■ ASSIGNMENT: Only one span of the listing below should come back. It runs from the line with "overlay nm: mask" through the line with "Below 0 it's", and each of its lines must be reproduced exactly.

■ PROVIDED MATERIAL:
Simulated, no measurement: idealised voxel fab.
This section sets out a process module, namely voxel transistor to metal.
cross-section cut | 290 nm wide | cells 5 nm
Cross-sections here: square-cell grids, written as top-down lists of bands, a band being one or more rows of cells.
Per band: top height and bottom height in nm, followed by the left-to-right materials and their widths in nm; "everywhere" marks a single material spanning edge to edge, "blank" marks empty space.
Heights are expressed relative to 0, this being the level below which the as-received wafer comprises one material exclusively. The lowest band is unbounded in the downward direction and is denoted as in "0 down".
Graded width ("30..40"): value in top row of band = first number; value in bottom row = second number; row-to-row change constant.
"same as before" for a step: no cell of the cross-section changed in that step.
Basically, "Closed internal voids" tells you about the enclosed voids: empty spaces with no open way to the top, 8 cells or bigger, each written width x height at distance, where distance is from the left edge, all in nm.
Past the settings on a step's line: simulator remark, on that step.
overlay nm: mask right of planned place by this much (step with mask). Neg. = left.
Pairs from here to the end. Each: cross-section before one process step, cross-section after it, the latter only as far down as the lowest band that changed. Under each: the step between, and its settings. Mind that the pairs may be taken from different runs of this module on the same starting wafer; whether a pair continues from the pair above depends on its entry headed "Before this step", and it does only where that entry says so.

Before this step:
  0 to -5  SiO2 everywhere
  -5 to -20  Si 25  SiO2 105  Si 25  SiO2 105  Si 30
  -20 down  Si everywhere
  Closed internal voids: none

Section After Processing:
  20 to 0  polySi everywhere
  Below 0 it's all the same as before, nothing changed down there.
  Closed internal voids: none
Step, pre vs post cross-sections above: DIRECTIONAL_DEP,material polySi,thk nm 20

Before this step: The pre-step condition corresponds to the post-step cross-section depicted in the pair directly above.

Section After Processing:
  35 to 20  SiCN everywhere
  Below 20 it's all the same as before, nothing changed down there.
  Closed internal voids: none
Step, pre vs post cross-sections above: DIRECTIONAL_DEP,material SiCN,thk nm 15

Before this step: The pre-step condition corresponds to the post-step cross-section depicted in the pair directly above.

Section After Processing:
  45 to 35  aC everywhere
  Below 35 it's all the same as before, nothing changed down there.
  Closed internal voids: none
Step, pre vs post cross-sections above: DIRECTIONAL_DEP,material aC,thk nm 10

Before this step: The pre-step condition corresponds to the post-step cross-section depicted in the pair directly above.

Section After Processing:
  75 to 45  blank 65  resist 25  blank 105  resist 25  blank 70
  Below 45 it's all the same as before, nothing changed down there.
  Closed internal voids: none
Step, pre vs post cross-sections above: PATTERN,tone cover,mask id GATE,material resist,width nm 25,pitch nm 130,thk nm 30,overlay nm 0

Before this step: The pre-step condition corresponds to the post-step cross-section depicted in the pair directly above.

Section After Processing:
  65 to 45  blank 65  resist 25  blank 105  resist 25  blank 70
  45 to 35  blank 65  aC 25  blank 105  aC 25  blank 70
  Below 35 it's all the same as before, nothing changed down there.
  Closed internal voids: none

■ ANSWER BOX:
overlay nm: mask right of planned place by this much (step with mask). Neg. = left.
Pairs from here to the end. Each: cross-section before one process step, cross-section after it, the latter only as far down as the lowest band that changed. Under each: the step between, and its settings. Mind that the pairs may be taken from different runs of this module on the same starting wafer; whether a pair continues from the pair above depends on its entry headed "Before this step", and it does only where that entry says so.

Before this step:
  0 to -5  SiO2 everywhere
  -5 to -20  Si 25  SiO2 105  Si 25  SiO2 105  Si 30
  -20 down  Si everywhere
  Closed internal voids: none

Section After Processing:
  20 to 0  polySi everywhere
  Below 0 it's all the same as before, nothing changed down there.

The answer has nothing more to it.